━━━

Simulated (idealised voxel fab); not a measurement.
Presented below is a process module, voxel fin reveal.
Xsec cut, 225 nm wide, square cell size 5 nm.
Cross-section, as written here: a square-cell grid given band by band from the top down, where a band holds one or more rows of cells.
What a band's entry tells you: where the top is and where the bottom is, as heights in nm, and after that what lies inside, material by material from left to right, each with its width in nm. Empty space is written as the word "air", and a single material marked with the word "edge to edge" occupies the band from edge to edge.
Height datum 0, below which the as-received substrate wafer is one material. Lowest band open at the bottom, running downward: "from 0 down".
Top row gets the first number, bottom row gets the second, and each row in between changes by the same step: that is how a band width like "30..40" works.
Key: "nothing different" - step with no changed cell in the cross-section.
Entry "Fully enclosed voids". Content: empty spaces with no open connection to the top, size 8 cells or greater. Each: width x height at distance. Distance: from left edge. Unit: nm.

━━━

The response should consist of all the entries, reproduced word for word.

Simulated (idealised voxel fab); not a measurement.
Presented below is a process module, voxel fin reveal.
Xsec cut, 225 nm wide, square cell size 5 nm.
Cross-section, as written here: a square-cell grid given band by band from the top down, where a band holds one or more rows of cells.
What a band's entry tells you: where the top is and where the bottom is, as heights in nm, and after that what lies inside, material by material from left to right, each with its width in nm. Empty space is written as the word "air", and a single material marked with the word "edge to edge" occupies the band from edge to edge.
Height datum 0, below which the as-received substrate wafer is one material. Lowest band open at the bottom, running downward: "from 0 down".
Top row gets the first number, bottom row gets the second, and each row in between changes by the same step: that is how a band width like "30..40" works.
Key: "nothing different" - step with no changed cell in the cross-section.
Entry "Fully enclosed voids". Content: empty spaces with no open connection to the top, size 8 cells or greater. Each: width x height at distance. Distance: from left edge. Unit: nm.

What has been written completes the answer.